* [Exercise]: Print exactly those lines that run from the beginning of the data to the line bearing "Each chamber has", inclusive.

● ● ● ●
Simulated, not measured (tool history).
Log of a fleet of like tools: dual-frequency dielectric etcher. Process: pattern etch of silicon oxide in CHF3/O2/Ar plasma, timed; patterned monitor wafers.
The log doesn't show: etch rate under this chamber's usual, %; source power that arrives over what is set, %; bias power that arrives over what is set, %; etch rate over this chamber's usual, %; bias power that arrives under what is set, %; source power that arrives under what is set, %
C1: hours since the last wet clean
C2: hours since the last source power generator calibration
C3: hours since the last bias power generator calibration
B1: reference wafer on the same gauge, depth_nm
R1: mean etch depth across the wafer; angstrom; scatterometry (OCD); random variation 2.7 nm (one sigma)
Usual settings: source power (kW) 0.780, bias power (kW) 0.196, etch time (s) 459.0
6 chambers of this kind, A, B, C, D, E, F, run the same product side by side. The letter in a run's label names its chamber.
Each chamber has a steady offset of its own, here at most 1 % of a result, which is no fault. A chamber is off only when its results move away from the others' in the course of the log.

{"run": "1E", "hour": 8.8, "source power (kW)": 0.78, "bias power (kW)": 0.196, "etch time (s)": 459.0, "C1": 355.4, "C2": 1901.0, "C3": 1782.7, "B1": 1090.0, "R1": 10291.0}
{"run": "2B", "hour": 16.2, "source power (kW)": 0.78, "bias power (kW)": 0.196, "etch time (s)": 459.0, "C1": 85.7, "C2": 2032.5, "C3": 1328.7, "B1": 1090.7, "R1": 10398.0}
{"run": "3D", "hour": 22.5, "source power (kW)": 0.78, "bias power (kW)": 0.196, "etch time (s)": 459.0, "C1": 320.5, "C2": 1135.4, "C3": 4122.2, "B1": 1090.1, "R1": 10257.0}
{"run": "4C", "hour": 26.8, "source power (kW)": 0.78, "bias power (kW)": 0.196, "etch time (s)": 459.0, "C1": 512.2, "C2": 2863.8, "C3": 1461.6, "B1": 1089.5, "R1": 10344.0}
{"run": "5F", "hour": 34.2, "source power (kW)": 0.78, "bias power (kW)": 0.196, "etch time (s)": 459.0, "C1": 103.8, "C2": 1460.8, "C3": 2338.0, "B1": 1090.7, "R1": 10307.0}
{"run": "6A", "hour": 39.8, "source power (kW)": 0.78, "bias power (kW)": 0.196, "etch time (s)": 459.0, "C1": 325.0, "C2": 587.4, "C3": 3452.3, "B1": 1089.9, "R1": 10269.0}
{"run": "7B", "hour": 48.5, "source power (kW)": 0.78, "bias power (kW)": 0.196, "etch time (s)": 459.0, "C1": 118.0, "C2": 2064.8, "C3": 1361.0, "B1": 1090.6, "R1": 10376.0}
● ● ● ●

* [Written answer]:
Simulated, not measured (tool history).
Log of a fleet of like tools: dual-frequency dielectric etcher. Process: pattern etch of silicon oxide in CHF3/O2/Ar plasma, timed; patterned monitor wafers.
The log doesn't show: etch rate under this chamber's usual, %; source power that arrives over what is set, %; bias power that arrives over what is set, %; etch rate over this chamber's usual, %; bias power that arrives under what is set, %; source power that arrives under what is set, %
C1: hours since the last wet clean
C2: hours since the last source power generator calibration
C3: hours since the last bias power generator calibration
B1: reference wafer on the same gauge, depth_nm
R1: mean etch depth across the wafer; angstrom; scatterometry (OCD); random variation 2.7 nm (one sigma)
Usual settings: source power (kW) 0.780, bias power (kW) 0.196, etch time (s) 459.0
6 chambers of this kind, A, B, C, D, E, F, run the same product side by side. The letter in a run's label names its chamber.
Each chamber has a steady offset of its own, here at most 1 % of a result, which is no fault. A chamber is off only when its results move away from the others' in the course of the log.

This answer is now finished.